BEGIN Dataset content
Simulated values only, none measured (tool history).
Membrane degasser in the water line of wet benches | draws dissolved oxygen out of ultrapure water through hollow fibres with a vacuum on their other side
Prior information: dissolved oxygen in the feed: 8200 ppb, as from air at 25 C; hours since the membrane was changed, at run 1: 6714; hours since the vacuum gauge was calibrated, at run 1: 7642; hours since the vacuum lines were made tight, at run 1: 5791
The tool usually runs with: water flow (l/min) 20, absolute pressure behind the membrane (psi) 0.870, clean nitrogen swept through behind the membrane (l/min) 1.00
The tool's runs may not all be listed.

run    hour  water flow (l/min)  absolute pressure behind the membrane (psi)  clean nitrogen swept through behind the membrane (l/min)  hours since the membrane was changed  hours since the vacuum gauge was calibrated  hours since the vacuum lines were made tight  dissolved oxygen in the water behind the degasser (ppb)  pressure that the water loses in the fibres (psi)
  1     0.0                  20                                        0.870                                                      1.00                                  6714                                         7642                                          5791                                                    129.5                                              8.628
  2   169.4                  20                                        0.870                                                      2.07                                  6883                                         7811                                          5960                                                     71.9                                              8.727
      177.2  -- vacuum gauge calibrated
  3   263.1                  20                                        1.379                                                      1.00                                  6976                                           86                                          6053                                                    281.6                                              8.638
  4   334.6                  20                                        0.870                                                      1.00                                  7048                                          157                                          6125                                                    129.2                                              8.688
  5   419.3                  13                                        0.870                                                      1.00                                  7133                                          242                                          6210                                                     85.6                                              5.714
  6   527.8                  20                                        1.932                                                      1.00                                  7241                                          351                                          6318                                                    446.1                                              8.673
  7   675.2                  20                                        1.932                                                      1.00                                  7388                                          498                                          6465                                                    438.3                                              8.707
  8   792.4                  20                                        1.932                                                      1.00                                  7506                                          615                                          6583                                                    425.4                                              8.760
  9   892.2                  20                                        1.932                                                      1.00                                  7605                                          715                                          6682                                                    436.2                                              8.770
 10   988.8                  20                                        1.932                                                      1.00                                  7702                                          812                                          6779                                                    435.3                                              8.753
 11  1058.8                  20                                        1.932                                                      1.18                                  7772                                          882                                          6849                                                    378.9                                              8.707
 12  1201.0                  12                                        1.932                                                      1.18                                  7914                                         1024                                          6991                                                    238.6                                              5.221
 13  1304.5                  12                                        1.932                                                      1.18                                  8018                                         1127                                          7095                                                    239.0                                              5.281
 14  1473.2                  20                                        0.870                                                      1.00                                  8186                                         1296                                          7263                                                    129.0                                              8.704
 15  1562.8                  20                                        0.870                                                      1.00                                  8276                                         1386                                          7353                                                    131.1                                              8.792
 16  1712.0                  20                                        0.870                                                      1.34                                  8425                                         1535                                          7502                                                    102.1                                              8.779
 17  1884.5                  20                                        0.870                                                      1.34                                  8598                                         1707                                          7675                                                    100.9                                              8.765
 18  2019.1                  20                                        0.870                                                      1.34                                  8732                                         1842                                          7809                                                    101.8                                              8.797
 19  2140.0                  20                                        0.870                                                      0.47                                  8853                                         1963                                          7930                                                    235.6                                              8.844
END Dataset content

- Work task -
Reproduce the entries exactly, starting at their first line and stopping after the line with "vacuum gauge calibrated".

- Task output -
Simulated values only, none measured (tool history).
Membrane degasser in the water line of wet benches | draws dissolved oxygen out of ultrapure water through hollow fibres with a vacuum on their other side
Prior information: dissolved oxygen in the feed: 8200 ppb, as from air at 25 C; hours since the membrane was changed, at run 1: 6714; hours since the vacuum gauge was calibrated, at run 1: 7642; hours since the vacuum lines were made tight, at run 1: 5791
The tool usually runs with: water flow (l/min) 20, absolute pressure behind the membrane (psi) 0.870, clean nitrogen swept through behind the membrane (l/min) 1.00
The tool's runs may not all be listed.

run    hour  water flow (l/min)  absolute pressure behind the membrane (psi)  clean nitrogen swept through behind the membrane (l/min)  hours since the membrane was changed  hours since the vacuum gauge was calibrated  hours since the vacuum lines were made tight  dissolved oxygen in the water behind the degasser (ppb)  pressure that the water loses in the fibres (psi)
  1     0.0                  20                                        0.870                                                      1.00                                  6714                                         7642                                          5791                                                    129.5                                              8.628
  2   169.4                  20                                        0.870                                                      2.07                                  6883                                         7811                                          5960                                                     71.9                                              8.727
      177.2  -- vacuum gauge calibrated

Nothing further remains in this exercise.